BRIEF
Type again, exactly, the lines below from the start through the line that includes "270 nm wide, 5".

*** DATA EXTRACT ***

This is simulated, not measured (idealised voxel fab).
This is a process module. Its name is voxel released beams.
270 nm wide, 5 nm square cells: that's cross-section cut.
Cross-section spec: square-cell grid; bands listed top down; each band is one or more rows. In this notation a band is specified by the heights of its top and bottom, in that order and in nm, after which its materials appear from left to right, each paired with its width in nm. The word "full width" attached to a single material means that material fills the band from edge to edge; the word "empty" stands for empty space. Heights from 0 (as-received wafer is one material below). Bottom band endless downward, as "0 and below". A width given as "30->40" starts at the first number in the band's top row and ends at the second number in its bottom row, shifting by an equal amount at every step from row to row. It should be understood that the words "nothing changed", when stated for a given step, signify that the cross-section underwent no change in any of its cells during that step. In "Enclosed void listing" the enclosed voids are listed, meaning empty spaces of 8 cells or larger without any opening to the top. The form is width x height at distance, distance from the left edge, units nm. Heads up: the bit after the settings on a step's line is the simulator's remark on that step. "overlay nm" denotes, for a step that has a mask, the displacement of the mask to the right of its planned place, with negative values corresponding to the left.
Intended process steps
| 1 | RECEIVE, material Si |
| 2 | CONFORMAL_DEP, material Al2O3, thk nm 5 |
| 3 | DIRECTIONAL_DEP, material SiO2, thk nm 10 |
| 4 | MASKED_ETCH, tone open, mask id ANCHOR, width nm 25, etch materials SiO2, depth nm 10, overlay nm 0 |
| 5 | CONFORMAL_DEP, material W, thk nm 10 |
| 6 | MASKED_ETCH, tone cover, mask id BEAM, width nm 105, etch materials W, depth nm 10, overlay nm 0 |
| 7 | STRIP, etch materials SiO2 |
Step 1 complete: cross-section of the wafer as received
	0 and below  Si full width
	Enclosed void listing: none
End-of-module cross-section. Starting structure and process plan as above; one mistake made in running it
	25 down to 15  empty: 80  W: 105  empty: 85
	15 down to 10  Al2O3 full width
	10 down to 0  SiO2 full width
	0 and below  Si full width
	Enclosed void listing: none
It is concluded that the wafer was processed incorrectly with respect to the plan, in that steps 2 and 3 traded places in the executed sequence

*** End of DATA EXTRACT ***

EXERCISE ANSWER
This is simulated, not measured (idealised voxel fab).
This is a process module. Its name is voxel released beams.
270 nm wide, 5 nm square cells: that's cross-section cut.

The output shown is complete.